REQUIRED ACTION:
Repeat the entries shown below with every word and mark intact.

AVAILABLE DATA:
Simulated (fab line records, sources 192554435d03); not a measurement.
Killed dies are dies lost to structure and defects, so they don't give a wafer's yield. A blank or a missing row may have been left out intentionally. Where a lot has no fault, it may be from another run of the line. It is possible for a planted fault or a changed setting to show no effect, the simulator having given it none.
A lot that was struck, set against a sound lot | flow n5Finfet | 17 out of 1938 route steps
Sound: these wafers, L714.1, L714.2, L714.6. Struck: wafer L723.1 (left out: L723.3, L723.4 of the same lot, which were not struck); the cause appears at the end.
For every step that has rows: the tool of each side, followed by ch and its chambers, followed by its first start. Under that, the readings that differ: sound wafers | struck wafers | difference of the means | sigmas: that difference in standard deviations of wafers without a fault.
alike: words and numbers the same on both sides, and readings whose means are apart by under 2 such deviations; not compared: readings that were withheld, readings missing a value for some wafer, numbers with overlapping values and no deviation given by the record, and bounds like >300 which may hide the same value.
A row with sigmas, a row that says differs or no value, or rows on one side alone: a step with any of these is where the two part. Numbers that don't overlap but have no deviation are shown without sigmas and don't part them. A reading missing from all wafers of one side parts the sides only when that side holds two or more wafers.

ANSWER SECTION:
Simulated (fab line records, sources 192554435d03); not a measurement.
Killed dies are dies lost to structure and defects, so they don't give a wafer's yield. A blank or a missing row may have been left out intentionally. Where a lot has no fault, it may be from another run of the line. It is possible for a planted fault or a changed setting to show no effect, the simulator having given it none.
A lot that was struck, set against a sound lot | flow n5Finfet | 17 out of 1938 route steps
Sound: these wafers, L714.1, L714.2, L714.6. Struck: wafer L723.1 (left out: L723.3, L723.4 of the same lot, which were not struck); the cause appears at the end.
For every step that has rows: the tool of each side, followed by ch and its chambers, followed by its first start. Under that, the readings that differ: sound wafers | struck wafers | difference of the means | sigmas: that difference in standard deviations of wafers without a fault.
alike: words and numbers the same on both sides, and readings whose means are apart by under 2 such deviations; not compared: readings that were withheld, readings missing a value for some wafer, numbers with overlapping values and no deviation given by the record, and bounds like >300 which may hide the same value.
A row with sigmas, a row that says differs or no value, or rows on one side alone: a step with any of these is where the two part. Numbers that don't overlap but have no deviation are shown without sigmas and don't part them. A reading missing from all wafers of one side parts the sides only when that side holds two or more wafers.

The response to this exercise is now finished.